● **Information**
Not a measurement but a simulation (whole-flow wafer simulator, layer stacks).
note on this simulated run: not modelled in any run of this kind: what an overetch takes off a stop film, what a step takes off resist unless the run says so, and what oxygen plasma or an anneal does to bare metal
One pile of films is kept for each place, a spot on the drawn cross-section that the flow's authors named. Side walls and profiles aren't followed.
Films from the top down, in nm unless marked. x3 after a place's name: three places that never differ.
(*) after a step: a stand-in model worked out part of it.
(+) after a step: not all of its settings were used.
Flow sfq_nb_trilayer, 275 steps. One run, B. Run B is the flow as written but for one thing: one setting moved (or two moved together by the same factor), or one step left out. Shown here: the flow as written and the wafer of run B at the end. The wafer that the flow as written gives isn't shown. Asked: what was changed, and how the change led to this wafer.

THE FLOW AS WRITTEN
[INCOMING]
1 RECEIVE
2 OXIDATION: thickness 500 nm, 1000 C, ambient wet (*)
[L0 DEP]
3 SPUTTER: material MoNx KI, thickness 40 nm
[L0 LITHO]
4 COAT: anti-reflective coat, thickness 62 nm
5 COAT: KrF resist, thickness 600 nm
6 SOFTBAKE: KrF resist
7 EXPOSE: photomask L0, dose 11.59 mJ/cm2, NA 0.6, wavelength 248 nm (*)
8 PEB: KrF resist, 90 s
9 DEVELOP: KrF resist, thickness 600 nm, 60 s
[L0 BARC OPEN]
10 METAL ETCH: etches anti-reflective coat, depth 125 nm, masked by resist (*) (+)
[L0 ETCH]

● **Work request**
What is needed is an exact, complete copy of the entries above.

● **Expected answer**
Not a measurement but a simulation (whole-flow wafer simulator, layer stacks).
note on this simulated run: not modelled in any run of this kind: what an overetch takes off a stop film, what a step takes off resist unless the run says so, and what oxygen plasma or an anneal does to bare metal
One pile of films is kept for each place, a spot on the drawn cross-section that the flow's authors named. Side walls and profiles aren't followed.
Films from the top down, in nm unless marked. x3 after a place's name: three places that never differ.
(*) after a step: a stand-in model worked out part of it.
(+) after a step: not all of its settings were used.
Flow sfq_nb_trilayer, 275 steps. One run, B. Run B is the flow as written but for one thing: one setting moved (or two moved together by the same factor), or one step left out. Shown here: the flow as written and the wafer of run B at the end. The wafer that the flow as written gives isn't shown. Asked: what was changed, and how the change led to this wafer.

THE FLOW AS WRITTEN
[INCOMING]
1 RECEIVE
2 OXIDATION: thickness 500 nm, 1000 C, ambient wet (*)
[L0 DEP]
3 SPUTTER: material MoNx KI, thickness 40 nm
[L0 LITHO]
4 COAT: anti-reflective coat, thickness 62 nm
5 COAT: KrF resist, thickness 600 nm
6 SOFTBAKE: KrF resist
7 EXPOSE: photomask L0, dose 11.59 mJ/cm2, NA 0.6, wavelength 248 nm (*)
8 PEB: KrF resist, 90 s
9 DEVELOP: KrF resist, thickness 600 nm, 60 s
[L0 BARC OPEN]
10 METAL ETCH: etches anti-reflective coat, depth 125 nm, masked by resist (*) (+)
[L0 ETCH]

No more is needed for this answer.